_ENTRIES SHOWN_.
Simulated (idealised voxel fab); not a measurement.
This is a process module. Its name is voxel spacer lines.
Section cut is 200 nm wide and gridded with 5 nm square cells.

_WORK ORDER_.
Please print out every record exactly as it is written.

_EXERCISE OUTPUT_.
Simulated (idealised voxel fab); not a measurement.
This is a process module. Its name is voxel spacer lines.
Section cut is 200 nm wide and gridded with 5 nm square cells.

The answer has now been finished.